Copy exactly the lines from the start of the data below through the one that carries "Killed dies count", and only those.

= Beginning of Section =

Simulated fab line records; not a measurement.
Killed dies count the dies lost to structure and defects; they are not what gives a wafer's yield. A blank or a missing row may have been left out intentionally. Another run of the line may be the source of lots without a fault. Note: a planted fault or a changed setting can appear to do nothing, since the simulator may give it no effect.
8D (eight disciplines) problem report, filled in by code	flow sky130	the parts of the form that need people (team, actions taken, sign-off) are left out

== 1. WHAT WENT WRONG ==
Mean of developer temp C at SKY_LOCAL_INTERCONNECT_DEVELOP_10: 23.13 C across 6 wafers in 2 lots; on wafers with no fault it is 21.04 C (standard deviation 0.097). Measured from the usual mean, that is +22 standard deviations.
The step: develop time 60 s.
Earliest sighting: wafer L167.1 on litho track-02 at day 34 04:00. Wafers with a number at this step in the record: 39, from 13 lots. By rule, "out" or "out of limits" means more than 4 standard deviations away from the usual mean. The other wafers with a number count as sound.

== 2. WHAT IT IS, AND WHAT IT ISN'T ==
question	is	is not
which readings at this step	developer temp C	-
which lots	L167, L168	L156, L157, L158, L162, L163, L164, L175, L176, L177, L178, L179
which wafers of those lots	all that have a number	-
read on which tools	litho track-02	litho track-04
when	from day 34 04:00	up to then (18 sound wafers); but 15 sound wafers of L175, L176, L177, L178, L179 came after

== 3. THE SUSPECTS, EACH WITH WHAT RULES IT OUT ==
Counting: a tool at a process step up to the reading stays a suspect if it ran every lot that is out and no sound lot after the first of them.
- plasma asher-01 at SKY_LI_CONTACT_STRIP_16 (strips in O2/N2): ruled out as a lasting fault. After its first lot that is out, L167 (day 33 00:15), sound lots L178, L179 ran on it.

= End of Section =

Response ▸
Simulated fab line records; not a measurement.
Killed dies count the dies lost to structure and defects; they are not what gives a wafer's yield. A blank or a missing row may have been left out intentionally. Another run of the line may be the source of lots without a fault. Note: a planted fault or a changed setting can appear to do nothing, since the simulator may give it no effect.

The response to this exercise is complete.